### Exercise
Here is a block of entries. Write out its lines exactly, from the first through the one containing "FILL IN THE BLANK".

### Stored data
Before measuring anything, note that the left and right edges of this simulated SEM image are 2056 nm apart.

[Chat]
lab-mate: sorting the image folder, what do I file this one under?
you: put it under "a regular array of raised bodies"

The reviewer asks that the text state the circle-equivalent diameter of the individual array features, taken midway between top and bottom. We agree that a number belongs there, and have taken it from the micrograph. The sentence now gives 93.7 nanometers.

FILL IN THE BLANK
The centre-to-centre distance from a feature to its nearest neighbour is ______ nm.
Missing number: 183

### Exercise answer
Before measuring anything, note that the left and right edges of this simulated SEM image are 2056 nm apart.

[Chat]
lab-mate: sorting the image folder, what do I file this one under?
you: put it under "a regular array of raised bodies"

The reviewer asks that the text state the circle-equivalent diameter of the individual array features, taken midway between top and bottom. We agree that a number belongs there, and have taken it from the micrograph. The sentence now gives 93.7 nanometers.

FILL IN THE BLANK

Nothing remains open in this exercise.